Print the lines that run from the line with "A polisher for" to the line with "5369 | 5359.9 |", keeping both end lines, exactly as they appear in the entries below, and nothing else.

•••

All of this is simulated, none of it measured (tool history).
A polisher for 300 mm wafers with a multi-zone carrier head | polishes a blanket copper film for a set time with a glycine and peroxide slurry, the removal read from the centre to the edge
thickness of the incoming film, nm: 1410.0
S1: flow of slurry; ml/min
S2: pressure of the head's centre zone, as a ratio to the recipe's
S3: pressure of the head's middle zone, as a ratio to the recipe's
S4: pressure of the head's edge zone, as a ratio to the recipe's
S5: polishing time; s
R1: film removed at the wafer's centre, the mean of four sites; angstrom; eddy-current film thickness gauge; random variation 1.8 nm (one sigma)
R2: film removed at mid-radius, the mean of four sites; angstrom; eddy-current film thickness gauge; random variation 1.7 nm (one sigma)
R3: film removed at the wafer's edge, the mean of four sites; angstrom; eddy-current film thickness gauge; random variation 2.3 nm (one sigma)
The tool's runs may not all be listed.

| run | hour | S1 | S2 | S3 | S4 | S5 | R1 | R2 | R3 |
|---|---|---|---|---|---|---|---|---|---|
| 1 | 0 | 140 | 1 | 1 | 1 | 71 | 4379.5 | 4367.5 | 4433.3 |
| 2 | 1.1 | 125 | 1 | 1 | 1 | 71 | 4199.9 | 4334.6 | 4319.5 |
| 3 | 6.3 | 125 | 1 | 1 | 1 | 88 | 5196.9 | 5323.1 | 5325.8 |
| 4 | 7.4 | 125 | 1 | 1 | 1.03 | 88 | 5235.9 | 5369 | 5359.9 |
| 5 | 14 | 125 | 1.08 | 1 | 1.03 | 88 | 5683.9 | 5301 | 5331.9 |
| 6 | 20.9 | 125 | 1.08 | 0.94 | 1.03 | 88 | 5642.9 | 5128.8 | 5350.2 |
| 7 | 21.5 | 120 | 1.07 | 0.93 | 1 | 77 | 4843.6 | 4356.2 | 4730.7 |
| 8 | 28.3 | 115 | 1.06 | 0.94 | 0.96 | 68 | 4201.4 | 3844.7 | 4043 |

•••

_Written solution_
A polisher for 300 mm wafers with a multi-zone carrier head | polishes a blanket copper film for a set time with a glycine and peroxide slurry, the removal read from the centre to the edge
thickness of the incoming film, nm: 1410.0
S1: flow of slurry; ml/min
S2: pressure of the head's centre zone, as a ratio to the recipe's
S3: pressure of the head's middle zone, as a ratio to the recipe's
S4: pressure of the head's edge zone, as a ratio to the recipe's
S5: polishing time; s
R1: film removed at the wafer's centre, the mean of four sites; angstrom; eddy-current film thickness gauge; random variation 1.8 nm (one sigma)
R2: film removed at mid-radius, the mean of four sites; angstrom; eddy-current film thickness gauge; random variation 1.7 nm (one sigma)
R3: film removed at the wafer's edge, the mean of four sites; angstrom; eddy-current film thickness gauge; random variation 2.3 nm (one sigma)
The tool's runs may not all be listed.

| run | hour | S1 | S2 | S3 | S4 | S5 | R1 | R2 | R3 |
|---|---|---|---|---|---|---|---|---|---|
| 1 | 0 | 140 | 1 | 1 | 1 | 71 | 4379.5 | 4367.5 | 4433.3 |
| 2 | 1.1 | 125 | 1 | 1 | 1 | 71 | 4199.9 | 4334.6 | 4319.5 |
| 3 | 6.3 | 125 | 1 | 1 | 1 | 88 | 5196.9 | 5323.1 | 5325.8 |
| 4 | 7.4 | 125 | 1 | 1 | 1.03 | 88 | 5235.9 | 5369 | 5359.9 |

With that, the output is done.